##### DATA PROVIDED #####

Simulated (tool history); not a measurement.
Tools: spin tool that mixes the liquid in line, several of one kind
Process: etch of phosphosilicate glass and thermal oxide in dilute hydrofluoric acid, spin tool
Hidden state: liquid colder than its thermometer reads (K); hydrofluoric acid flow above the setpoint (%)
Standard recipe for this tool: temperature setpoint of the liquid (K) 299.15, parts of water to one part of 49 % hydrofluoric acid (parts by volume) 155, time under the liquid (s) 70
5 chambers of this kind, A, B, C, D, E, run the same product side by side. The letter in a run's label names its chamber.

#####

Make an exact copy of the records.

Simulated (tool history); not a measurement.
Tools: spin tool that mixes the liquid in line, several of one kind
Process: etch of phosphosilicate glass and thermal oxide in dilute hydrofluoric acid, spin tool
Hidden state: liquid colder than its thermometer reads (K); hydrofluoric acid flow above the setpoint (%)
Standard recipe for this tool: temperature setpoint of the liquid (K) 299.15, parts of water to one part of 49 % hydrofluoric acid (parts by volume) 155, time under the liquid (s) 70
5 chambers of this kind, A, B, C, D, E, run the same product side by side. The letter in a run's label names its chamber.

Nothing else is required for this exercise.